^^^^^^^^^^^^^^^^

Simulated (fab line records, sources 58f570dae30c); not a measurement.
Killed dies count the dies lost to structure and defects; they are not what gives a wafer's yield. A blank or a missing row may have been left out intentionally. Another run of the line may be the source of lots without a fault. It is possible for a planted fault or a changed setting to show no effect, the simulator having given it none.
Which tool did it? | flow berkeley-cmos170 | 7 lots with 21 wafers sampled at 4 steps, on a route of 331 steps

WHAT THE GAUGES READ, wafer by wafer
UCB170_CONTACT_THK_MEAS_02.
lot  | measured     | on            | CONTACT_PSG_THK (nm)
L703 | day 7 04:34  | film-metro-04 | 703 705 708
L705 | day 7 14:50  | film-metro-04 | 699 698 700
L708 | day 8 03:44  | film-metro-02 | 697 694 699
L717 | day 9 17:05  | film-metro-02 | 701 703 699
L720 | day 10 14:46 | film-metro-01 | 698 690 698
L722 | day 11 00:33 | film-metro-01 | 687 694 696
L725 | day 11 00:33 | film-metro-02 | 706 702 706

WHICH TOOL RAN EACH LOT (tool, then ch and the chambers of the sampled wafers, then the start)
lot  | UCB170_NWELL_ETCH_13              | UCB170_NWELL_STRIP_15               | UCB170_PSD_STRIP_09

^^^^^^^^^^^^^^^^

■ **Action item**:
All of the material above needs to be output exactly, with no line left out.

■ **Written answer**:
Simulated (fab line records, sources 58f570dae30c); not a measurement.
Killed dies count the dies lost to structure and defects; they are not what gives a wafer's yield. A blank or a missing row may have been left out intentionally. Another run of the line may be the source of lots without a fault. It is possible for a planted fault or a changed setting to show no effect, the simulator having given it none.
Which tool did it? | flow berkeley-cmos170 | 7 lots with 21 wafers sampled at 4 steps, on a route of 331 steps

WHAT THE GAUGES READ, wafer by wafer
UCB170_CONTACT_THK_MEAS_02.
lot  | measured     | on            | CONTACT_PSG_THK (nm)
L703 | day 7 04:34  | film-metro-04 | 703 705 708
L705 | day 7 14:50  | film-metro-04 | 699 698 700
L708 | day 8 03:44  | film-metro-02 | 697 694 699
L717 | day 9 17:05  | film-metro-02 | 701 703 699
L720 | day 10 14:46 | film-metro-01 | 698 690 698
L722 | day 11 00:33 | film-metro-01 | 687 694 696
L725 | day 11 00:33 | film-metro-02 | 706 702 706

WHICH TOOL RAN EACH LOT (tool, then ch and the chambers of the sampled wafers, then the start)
lot  | UCB170_NWELL_ETCH_13              | UCB170_NWELL_STRIP_15               | UCB170_PSD_STRIP_09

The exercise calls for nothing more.